RECORD EXCERPTS>
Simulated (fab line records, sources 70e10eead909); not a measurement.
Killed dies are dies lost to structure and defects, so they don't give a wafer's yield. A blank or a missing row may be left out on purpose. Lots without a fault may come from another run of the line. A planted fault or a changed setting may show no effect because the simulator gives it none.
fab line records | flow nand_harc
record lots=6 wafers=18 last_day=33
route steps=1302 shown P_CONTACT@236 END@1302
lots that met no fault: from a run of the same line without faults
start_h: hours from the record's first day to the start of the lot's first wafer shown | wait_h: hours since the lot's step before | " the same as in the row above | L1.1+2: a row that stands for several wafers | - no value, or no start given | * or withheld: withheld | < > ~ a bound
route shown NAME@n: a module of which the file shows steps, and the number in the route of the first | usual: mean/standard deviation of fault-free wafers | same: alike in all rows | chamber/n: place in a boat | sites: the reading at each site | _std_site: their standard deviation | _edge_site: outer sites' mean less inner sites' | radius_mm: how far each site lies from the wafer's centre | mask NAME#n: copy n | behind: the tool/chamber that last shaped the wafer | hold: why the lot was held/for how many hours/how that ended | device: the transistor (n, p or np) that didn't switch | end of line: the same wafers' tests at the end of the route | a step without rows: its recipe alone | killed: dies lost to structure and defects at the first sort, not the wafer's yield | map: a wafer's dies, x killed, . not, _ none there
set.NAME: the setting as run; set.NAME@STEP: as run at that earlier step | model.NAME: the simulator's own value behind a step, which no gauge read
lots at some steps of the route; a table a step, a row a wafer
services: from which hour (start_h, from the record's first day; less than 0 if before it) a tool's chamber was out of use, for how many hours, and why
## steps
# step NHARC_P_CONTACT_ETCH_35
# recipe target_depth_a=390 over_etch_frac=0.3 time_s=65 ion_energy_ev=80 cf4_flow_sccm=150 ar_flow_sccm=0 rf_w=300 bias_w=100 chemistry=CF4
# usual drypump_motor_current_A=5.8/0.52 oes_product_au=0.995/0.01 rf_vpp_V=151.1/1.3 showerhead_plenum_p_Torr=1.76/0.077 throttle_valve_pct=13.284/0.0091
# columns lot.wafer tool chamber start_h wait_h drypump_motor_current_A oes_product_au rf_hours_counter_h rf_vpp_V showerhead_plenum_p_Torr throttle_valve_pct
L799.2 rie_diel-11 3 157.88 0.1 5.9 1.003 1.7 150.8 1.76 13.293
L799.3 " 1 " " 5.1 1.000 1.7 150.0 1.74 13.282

WORK REQUEST> Starting at the line that contains "# step NHARC_P_CONTACT_ETCH_35" and stopping after the line that contains "L799.2 rie_diel-11 3", write out every line exactly as it appears above, and no other line.

EXPECTED ANSWER>
# step NHARC_P_CONTACT_ETCH_35
# recipe target_depth_a=390 over_etch_frac=0.3 time_s=65 ion_energy_ev=80 cf4_flow_sccm=150 ar_flow_sccm=0 rf_w=300 bias_w=100 chemistry=CF4
# usual drypump_motor_current_A=5.8/0.52 oes_product_au=0.995/0.01 rf_vpp_V=151.1/1.3 showerhead_plenum_p_Torr=1.76/0.077 throttle_valve_pct=13.284/0.0091
# columns lot.wafer tool chamber start_h wait_h drypump_motor_current_A oes_product_au rf_hours_counter_h rf_vpp_V showerhead_plenum_p_Torr throttle_valve_pct
L799.2 rie_diel-11 3 157.88 0.1 5.9 1.003 1.7 150.8 1.76 13.293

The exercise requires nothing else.